Action item => Your answer must be every record below, written out exactly as it appears.

== Segment start ==

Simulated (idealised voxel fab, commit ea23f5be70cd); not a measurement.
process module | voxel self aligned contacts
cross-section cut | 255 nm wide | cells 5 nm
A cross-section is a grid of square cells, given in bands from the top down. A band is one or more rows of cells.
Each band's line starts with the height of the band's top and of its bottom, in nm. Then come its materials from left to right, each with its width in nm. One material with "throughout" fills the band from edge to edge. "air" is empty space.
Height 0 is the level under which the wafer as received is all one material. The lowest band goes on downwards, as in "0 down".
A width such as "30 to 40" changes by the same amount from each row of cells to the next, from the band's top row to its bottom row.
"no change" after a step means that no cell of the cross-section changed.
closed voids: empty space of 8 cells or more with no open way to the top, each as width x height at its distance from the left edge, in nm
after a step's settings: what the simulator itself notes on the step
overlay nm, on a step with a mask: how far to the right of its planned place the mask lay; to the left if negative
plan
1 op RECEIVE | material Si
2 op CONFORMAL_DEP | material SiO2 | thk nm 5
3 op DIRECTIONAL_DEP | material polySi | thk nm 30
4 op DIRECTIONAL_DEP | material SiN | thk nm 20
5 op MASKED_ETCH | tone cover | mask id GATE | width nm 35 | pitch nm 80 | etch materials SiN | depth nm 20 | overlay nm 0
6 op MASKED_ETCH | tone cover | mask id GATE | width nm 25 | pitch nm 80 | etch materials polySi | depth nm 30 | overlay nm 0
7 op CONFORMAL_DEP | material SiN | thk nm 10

== Segment end ==

Written answer =>
Simulated (idealised voxel fab, commit ea23f5be70cd); not a measurement.
process module | voxel self aligned contacts
cross-section cut | 255 nm wide | cells 5 nm
A cross-section is a grid of square cells, given in bands from the top down. A band is one or more rows of cells.
Each band's line starts with the height of the band's top and of its bottom, in nm. Then come its materials from left to right, each with its width in nm. One material with "throughout" fills the band from edge to edge. "air" is empty space.
Height 0 is the level under which the wafer as received is all one material. The lowest band goes on downwards, as in "0 down".
A width such as "30 to 40" changes by the same amount from each row of cells to the next, from the band's top row to its bottom row.
"no change" after a step means that no cell of the cross-section changed.
closed voids: empty space of 8 cells or more with no open way to the top, each as width x height at its distance from the left edge, in nm
after a step's settings: what the simulator itself notes on the step
overlay nm, on a step with a mask: how far to the right of its planned place the mask lay; to the left if negative
plan
1 op RECEIVE | material Si
2 op CONFORMAL_DEP | material SiO2 | thk nm 5
3 op DIRECTIONAL_DEP | material polySi | thk nm 30
4 op DIRECTIONAL_DEP | material SiN | thk nm 20
5 op MASKED_ETCH | tone cover | mask id GATE | width nm 35 | pitch nm 80 | etch materials SiN | depth nm 20 | overlay nm 0
6 op MASKED_ETCH | tone cover | mask id GATE | width nm 25 | pitch nm 80 | etch materials polySi | depth nm 30 | overlay nm 0
7 op CONFORMAL_DEP | material SiN | thk nm 10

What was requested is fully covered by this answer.